-- Task item --
A word-for-word restatement of the full listing is required.

___
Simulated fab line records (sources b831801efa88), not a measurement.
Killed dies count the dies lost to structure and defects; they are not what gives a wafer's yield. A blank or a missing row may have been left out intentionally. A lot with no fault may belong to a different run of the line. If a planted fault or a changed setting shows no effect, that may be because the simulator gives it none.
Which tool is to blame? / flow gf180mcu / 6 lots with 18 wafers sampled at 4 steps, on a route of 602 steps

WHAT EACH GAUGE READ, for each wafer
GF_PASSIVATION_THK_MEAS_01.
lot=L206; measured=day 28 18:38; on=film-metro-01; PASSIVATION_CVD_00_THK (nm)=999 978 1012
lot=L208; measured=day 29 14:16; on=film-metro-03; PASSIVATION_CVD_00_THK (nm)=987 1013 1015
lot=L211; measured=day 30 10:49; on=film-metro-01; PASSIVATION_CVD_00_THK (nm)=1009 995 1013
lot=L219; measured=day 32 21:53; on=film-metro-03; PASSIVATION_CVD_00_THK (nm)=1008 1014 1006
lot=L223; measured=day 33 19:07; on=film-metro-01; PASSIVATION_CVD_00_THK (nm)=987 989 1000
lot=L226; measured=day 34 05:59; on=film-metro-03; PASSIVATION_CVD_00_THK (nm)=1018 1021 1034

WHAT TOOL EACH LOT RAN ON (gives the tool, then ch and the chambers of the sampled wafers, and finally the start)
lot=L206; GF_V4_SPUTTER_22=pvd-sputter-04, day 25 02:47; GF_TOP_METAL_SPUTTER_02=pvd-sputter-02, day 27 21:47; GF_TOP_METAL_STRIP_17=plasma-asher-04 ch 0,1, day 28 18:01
___

-- Your solution --
Simulated fab line records (sources b831801efa88), not a measurement.
Killed dies count the dies lost to structure and defects; they are not what gives a wafer's yield. A blank or a missing row may have been left out intentionally. A lot with no fault may belong to a different run of the line. If a planted fault or a changed setting shows no effect, that may be because the simulator gives it none.
Which tool is to blame? / flow gf180mcu / 6 lots with 18 wafers sampled at 4 steps, on a route of 602 steps

WHAT EACH GAUGE READ, for each wafer
GF_PASSIVATION_THK_MEAS_01.
lot=L206; measured=day 28 18:38; on=film-metro-01; PASSIVATION_CVD_00_THK (nm)=999 978 1012
lot=L208; measured=day 29 14:16; on=film-metro-03; PASSIVATION_CVD_00_THK (nm)=987 1013 1015
lot=L211; measured=day 30 10:49; on=film-metro-01; PASSIVATION_CVD_00_THK (nm)=1009 995 1013
lot=L219; measured=day 32 21:53; on=film-metro-03; PASSIVATION_CVD_00_THK (nm)=1008 1014 1006
lot=L223; measured=day 33 19:07; on=film-metro-01; PASSIVATION_CVD_00_THK (nm)=987 989 1000
lot=L226; measured=day 34 05:59; on=film-metro-03; PASSIVATION_CVD_00_THK (nm)=1018 1021 1034

WHAT TOOL EACH LOT RAN ON (gives the tool, then ch and the chambers of the sampled wafers, and finally the start)
lot=L206; GF_V4_SPUTTER_22=pvd-sputter-04, day 25 02:47; GF_TOP_METAL_SPUTTER_02=pvd-sputter-02, day 27 21:47; GF_TOP_METAL_STRIP_17=plasma-asher-04 ch 0,1, day 28 18:01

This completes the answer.